# Data extract

===============

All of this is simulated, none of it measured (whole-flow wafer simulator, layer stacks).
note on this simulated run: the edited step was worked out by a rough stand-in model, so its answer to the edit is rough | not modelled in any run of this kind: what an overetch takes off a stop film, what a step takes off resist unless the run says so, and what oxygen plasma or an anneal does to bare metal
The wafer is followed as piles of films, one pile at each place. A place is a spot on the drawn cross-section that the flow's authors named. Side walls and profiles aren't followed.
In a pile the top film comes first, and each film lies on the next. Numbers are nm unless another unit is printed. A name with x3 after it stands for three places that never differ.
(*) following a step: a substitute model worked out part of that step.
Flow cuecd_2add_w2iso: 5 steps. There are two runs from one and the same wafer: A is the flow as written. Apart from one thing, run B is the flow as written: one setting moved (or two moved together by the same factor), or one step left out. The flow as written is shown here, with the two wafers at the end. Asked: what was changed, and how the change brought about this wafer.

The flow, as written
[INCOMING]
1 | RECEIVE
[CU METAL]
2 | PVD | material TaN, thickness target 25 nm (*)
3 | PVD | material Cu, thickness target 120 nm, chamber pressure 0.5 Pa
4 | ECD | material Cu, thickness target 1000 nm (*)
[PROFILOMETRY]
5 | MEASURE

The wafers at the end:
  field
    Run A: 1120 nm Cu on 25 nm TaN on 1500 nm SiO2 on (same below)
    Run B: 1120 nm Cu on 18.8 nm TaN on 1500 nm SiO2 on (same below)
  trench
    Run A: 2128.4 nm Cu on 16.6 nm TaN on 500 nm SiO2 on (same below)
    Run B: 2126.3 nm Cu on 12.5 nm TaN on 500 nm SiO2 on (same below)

===============

# Work task
The entries above are to be transcribed in full and without error.

# Response box
All of this is simulated, none of it measured (whole-flow wafer simulator, layer stacks).
note on this simulated run: the edited step was worked out by a rough stand-in model, so its answer to the edit is rough | not modelled in any run of this kind: what an overetch takes off a stop film, what a step takes off resist unless the run says so, and what oxygen plasma or an anneal does to bare metal
The wafer is followed as piles of films, one pile at each place. A place is a spot on the drawn cross-section that the flow's authors named. Side walls and profiles aren't followed.
In a pile the top film comes first, and each film lies on the next. Numbers are nm unless another unit is printed. A name with x3 after it stands for three places that never differ.
(*) following a step: a substitute model worked out part of that step.
Flow cuecd_2add_w2iso: 5 steps. There are two runs from one and the same wafer: A is the flow as written. Apart from one thing, run B is the flow as written: one setting moved (or two moved together by the same factor), or one step left out. The flow as written is shown here, with the two wafers at the end. Asked: what was changed, and how the change brought about this wafer.

The flow, as written
[INCOMING]
1 | RECEIVE
[CU METAL]
2 | PVD | material TaN, thickness target 25 nm (*)
3 | PVD | material Cu, thickness target 120 nm, chamber pressure 0.5 Pa
4 | ECD | material Cu, thickness target 1000 nm (*)
[PROFILOMETRY]
5 | MEASURE

The wafers at the end:
  field
    Run A: 1120 nm Cu on 25 nm TaN on 1500 nm SiO2 on (same below)
    Run B: 1120 nm Cu on 18.8 nm TaN on 1500 nm SiO2 on (same below)
  trench
    Run A: 2128.4 nm Cu on 16.6 nm TaN on 500 nm SiO2 on (same below)
    Run B: 2126.3 nm Cu on 12.5 nm TaN on 500 nm SiO2 on (same below)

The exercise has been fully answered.